[[ RECORDS SUPPLIED, beginning ]]

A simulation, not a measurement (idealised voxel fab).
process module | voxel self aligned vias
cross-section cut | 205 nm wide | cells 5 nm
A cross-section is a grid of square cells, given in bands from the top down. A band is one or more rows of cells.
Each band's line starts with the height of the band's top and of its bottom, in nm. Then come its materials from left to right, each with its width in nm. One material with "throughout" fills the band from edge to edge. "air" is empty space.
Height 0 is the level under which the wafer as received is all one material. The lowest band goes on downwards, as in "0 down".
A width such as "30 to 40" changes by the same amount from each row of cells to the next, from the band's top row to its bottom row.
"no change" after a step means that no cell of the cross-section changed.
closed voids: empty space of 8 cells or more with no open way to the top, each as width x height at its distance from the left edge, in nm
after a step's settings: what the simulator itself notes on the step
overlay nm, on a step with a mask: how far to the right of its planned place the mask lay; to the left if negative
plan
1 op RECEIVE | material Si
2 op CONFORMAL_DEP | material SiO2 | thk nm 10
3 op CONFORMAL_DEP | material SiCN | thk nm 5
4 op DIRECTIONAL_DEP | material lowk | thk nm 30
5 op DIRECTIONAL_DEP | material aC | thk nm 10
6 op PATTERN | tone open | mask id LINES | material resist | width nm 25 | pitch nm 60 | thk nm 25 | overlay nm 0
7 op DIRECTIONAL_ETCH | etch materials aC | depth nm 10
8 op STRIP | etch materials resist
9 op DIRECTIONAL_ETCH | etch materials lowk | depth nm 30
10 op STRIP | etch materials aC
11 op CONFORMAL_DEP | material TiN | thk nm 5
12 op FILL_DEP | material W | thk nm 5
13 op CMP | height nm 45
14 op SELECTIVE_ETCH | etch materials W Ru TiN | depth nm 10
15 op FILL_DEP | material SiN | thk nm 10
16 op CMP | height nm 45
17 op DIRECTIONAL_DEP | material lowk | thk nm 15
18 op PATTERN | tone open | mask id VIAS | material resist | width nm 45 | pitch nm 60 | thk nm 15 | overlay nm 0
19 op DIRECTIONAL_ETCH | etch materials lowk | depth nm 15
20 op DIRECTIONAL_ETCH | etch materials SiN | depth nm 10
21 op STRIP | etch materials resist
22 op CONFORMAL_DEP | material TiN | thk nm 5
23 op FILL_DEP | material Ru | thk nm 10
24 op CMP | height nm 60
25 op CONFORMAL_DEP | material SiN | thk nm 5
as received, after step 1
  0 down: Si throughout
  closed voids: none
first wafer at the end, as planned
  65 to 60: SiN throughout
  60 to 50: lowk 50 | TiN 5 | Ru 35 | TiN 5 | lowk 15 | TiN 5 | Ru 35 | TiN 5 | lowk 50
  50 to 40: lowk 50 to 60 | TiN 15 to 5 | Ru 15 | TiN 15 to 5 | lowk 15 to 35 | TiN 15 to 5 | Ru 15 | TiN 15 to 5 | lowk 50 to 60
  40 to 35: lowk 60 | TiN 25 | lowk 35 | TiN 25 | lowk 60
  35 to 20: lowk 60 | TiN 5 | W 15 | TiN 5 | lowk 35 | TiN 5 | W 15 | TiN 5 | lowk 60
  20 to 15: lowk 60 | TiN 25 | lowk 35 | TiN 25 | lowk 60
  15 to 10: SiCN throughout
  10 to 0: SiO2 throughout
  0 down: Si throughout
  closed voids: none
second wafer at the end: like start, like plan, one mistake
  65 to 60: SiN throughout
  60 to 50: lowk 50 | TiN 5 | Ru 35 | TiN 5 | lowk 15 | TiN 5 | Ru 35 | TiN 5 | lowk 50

[[ RECORDS SUPPLIED, end ]]

> **ASSIGNED TASK**: Return, word for word, the lines of the data above from the line with "1 op RECEIVE | material Si" through the line with "16 op CMP | height nm 45", inclusive.

> **TASK ANSWER**:
1 op RECEIVE | material Si
2 op CONFORMAL_DEP | material SiO2 | thk nm 10
3 op CONFORMAL_DEP | material SiCN | thk nm 5
4 op DIRECTIONAL_DEP | material lowk | thk nm 30
5 op DIRECTIONAL_DEP | material aC | thk nm 10
6 op PATTERN | tone open | mask id LINES | material resist | width nm 25 | pitch nm 60 | thk nm 25 | overlay nm 0
7 op DIRECTIONAL_ETCH | etch materials aC | depth nm 10
8 op STRIP | etch materials resist
9 op DIRECTIONAL_ETCH | etch materials lowk | depth nm 30
10 op STRIP | etch materials aC
11 op CONFORMAL_DEP | material TiN | thk nm 5
12 op FILL_DEP | material W | thk nm 5
13 op CMP | height nm 45
14 op SELECTIVE_ETCH | etch materials W Ru TiN | depth nm 10
15 op FILL_DEP | material SiN | thk nm 10
16 op CMP | height nm 45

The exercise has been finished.